Work request
Pull out of the data below the stretch of lines bounded by the one containing "step 16, CLEAN" and the one containing "step 17, WET", both bounds included, unchanged.

***** Given records

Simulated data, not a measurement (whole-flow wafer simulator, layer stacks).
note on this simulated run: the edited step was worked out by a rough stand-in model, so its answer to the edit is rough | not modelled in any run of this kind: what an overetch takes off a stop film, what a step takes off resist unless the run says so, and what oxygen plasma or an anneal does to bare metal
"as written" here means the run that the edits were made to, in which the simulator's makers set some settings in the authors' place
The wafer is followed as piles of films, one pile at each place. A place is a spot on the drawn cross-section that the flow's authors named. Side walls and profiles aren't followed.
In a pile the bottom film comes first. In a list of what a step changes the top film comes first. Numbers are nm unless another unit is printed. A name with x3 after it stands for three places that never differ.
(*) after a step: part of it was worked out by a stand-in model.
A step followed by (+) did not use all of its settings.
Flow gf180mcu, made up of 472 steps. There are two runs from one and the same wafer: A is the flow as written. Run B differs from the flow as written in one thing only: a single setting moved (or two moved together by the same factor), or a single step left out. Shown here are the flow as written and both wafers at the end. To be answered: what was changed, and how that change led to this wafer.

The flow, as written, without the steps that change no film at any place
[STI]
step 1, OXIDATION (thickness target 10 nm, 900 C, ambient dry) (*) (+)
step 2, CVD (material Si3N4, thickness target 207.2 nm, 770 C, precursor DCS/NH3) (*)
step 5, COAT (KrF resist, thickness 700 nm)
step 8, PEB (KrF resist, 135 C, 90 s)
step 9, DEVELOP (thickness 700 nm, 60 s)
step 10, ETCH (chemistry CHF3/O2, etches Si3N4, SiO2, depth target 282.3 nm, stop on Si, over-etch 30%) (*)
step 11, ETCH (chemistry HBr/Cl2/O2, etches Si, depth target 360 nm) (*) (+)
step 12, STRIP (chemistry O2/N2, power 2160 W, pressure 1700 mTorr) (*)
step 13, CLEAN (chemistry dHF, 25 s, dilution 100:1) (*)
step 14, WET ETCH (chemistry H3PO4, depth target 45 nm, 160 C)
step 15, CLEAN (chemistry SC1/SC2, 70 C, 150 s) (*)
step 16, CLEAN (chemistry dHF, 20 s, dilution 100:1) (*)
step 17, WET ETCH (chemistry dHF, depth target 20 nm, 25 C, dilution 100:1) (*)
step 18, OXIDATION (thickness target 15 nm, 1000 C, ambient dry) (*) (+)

**********

Expected answer
step 16, CLEAN (chemistry dHF, 20 s, dilution 100:1) (*)
step 17, WET ETCH (chemistry dHF, depth target 20 nm, 25 C, dilution 100:1) (*)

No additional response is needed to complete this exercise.